ASSIGNMENT
Reproduce the opening lines of the records exactly, please, stopping after the line that contains "A step followed".

================================
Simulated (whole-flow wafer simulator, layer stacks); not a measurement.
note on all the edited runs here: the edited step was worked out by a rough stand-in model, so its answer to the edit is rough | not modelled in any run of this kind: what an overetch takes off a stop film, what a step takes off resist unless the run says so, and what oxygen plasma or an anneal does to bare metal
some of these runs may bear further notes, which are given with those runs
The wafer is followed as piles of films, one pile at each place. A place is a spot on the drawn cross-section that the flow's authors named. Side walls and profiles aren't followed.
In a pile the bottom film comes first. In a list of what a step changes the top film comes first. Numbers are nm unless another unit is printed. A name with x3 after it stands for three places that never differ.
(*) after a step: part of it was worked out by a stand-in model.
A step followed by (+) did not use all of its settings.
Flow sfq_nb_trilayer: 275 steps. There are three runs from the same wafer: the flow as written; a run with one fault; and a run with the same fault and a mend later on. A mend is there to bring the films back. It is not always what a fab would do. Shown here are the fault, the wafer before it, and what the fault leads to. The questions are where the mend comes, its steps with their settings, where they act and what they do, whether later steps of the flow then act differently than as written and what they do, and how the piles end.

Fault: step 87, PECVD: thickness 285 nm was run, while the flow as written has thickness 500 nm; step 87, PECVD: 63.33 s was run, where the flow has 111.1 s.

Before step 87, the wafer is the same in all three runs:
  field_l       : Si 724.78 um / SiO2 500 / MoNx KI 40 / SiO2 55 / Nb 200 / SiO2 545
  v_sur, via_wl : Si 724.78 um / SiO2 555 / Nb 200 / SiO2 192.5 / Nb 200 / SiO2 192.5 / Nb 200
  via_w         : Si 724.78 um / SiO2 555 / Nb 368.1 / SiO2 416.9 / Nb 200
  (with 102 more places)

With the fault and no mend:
================================

RESPONSE
Simulated (whole-flow wafer simulator, layer stacks); not a measurement.
note on all the edited runs here: the edited step was worked out by a rough stand-in model, so its answer to the edit is rough | not modelled in any run of this kind: what an overetch takes off a stop film, what a step takes off resist unless the run says so, and what oxygen plasma or an anneal does to bare metal
some of these runs may bear further notes, which are given with those runs
The wafer is followed as piles of films, one pile at each place. A place is a spot on the drawn cross-section that the flow's authors named. Side walls and profiles aren't followed.
In a pile the bottom film comes first. In a list of what a step changes the top film comes first. Numbers are nm unless another unit is printed. A name with x3 after it stands for three places that never differ.
(*) after a step: part of it was worked out by a stand-in model.
A step followed by (+) did not use all of its settings.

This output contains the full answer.